==================================================

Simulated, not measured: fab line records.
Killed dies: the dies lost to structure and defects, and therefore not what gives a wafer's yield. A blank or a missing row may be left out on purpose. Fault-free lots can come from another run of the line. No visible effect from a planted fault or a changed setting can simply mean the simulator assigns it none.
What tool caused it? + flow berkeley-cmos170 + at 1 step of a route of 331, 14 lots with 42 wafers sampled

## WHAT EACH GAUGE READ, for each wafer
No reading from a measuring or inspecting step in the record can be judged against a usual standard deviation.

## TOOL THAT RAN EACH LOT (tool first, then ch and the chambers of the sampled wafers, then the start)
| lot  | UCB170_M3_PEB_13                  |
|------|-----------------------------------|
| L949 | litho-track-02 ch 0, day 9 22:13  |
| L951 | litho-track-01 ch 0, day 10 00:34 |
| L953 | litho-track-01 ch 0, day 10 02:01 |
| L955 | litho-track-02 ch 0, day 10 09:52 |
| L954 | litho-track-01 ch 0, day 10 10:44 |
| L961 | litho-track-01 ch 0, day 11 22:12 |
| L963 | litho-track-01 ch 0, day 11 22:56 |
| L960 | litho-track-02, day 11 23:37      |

==================================================

-- Required action --
Go through the entries above and reproduce each one exactly.

-- Written reply --
Simulated, not measured: fab line records.
Killed dies: the dies lost to structure and defects, and therefore not what gives a wafer's yield. A blank or a missing row may be left out on purpose. Fault-free lots can come from another run of the line. No visible effect from a planted fault or a changed setting can simply mean the simulator assigns it none.
What tool caused it? + flow berkeley-cmos170 + at 1 step of a route of 331, 14 lots with 42 wafers sampled

## WHAT EACH GAUGE READ, for each wafer
No reading from a measuring or inspecting step in the record can be judged against a usual standard deviation.

## TOOL THAT RAN EACH LOT (tool first, then ch and the chambers of the sampled wafers, then the start)
| lot  | UCB170_M3_PEB_13                  |
|------|-----------------------------------|
| L949 | litho-track-02 ch 0, day 9 22:13  |
| L951 | litho-track-01 ch 0, day 10 00:34 |
| L953 | litho-track-01 ch 0, day 10 02:01 |
| L955 | litho-track-02 ch 0, day 10 09:52 |
| L954 | litho-track-01 ch 0, day 10 10:44 |
| L961 | litho-track-01 ch 0, day 11 22:12 |
| L963 | litho-track-01 ch 0, day 11 22:56 |
| L960 | litho-track-02, day 11 23:37      |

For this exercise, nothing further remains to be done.